------ Extracted information ------

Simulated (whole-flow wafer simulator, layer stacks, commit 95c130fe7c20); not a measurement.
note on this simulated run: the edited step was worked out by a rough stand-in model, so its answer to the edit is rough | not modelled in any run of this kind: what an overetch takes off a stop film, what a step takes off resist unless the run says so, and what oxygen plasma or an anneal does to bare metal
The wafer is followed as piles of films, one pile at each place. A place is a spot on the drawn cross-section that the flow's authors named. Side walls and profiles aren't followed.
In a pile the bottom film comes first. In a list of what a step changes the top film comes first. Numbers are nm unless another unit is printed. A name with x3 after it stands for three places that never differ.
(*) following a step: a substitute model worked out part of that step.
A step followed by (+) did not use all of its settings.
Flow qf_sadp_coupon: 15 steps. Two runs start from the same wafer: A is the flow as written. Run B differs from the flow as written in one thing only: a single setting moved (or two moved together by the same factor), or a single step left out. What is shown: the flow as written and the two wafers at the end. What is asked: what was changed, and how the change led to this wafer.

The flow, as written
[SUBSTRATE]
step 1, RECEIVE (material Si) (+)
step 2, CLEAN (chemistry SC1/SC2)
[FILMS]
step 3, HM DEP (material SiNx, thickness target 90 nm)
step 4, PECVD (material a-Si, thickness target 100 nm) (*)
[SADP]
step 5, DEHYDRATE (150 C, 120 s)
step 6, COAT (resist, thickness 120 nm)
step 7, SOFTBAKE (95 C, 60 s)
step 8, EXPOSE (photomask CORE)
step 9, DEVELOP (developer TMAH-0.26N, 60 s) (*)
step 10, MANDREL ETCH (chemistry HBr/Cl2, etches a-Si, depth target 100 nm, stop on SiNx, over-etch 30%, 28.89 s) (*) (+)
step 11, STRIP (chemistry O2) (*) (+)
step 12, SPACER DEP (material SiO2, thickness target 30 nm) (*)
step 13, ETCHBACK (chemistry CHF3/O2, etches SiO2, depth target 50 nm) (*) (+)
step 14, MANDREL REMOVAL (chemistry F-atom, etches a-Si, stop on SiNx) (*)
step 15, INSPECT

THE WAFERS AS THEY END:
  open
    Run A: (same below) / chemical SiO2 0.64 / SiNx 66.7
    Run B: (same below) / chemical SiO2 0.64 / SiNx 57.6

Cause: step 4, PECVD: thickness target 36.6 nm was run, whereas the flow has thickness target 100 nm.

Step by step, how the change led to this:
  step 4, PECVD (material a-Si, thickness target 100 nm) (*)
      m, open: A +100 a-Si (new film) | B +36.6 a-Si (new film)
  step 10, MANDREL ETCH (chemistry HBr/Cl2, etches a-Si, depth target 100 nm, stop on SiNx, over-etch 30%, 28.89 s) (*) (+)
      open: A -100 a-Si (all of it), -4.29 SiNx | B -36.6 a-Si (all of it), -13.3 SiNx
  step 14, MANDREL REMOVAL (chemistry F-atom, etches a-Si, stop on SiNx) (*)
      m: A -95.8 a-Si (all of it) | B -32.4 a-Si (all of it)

------

Using the entries above, return exactly the lines from the line with "(*) following a" to the line with "A step followed", counting both of those lines.

**Task solution:**
(*) following a step: a substitute model worked out part of that step.
A step followed by (+) did not use all of its settings.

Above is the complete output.